__Supplied data__.
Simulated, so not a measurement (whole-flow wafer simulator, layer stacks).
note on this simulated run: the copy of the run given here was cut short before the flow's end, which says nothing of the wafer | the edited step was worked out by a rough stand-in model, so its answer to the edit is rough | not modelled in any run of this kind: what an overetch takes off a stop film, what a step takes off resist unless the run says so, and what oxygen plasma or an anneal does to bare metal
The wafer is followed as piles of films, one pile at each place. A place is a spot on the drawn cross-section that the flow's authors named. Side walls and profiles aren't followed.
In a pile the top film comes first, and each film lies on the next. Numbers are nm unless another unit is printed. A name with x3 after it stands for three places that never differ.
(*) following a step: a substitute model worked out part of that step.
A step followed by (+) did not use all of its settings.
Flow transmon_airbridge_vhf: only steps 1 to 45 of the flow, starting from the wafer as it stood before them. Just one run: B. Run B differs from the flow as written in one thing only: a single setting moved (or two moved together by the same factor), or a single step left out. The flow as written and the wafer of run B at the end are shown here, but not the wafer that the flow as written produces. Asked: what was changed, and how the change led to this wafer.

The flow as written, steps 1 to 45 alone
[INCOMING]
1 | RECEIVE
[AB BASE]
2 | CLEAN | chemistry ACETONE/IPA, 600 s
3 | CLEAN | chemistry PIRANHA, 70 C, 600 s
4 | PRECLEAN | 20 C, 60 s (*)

__Assigned task__. Print all the entries exactly as written.

__Response area__.
Simulated, so not a measurement (whole-flow wafer simulator, layer stacks).
note on this simulated run: the copy of the run given here was cut short before the flow's end, which says nothing of the wafer | the edited step was worked out by a rough stand-in model, so its answer to the edit is rough | not modelled in any run of this kind: what an overetch takes off a stop film, what a step takes off resist unless the run says so, and what oxygen plasma or an anneal does to bare metal
The wafer is followed as piles of films, one pile at each place. A place is a spot on the drawn cross-section that the flow's authors named. Side walls and profiles aren't followed.
In a pile the top film comes first, and each film lies on the next. Numbers are nm unless another unit is printed. A name with x3 after it stands for three places that never differ.
(*) following a step: a substitute model worked out part of that step.
A step followed by (+) did not use all of its settings.
Flow transmon_airbridge_vhf: only steps 1 to 45 of the flow, starting from the wafer as it stood before them. Just one run: B. Run B differs from the flow as written in one thing only: a single setting moved (or two moved together by the same factor), or a single step left out. The flow as written and the wafer of run B at the end are shown here, but not the wafer that the flow as written produces. Asked: what was changed, and how the change led to this wafer.

The flow as written, steps 1 to 45 alone
[INCOMING]
1 | RECEIVE
[AB BASE]
2 | CLEAN | chemistry ACETONE/IPA, 600 s
3 | CLEAN | chemistry PIRANHA, 70 C, 600 s
4 | PRECLEAN | 20 C, 60 s (*)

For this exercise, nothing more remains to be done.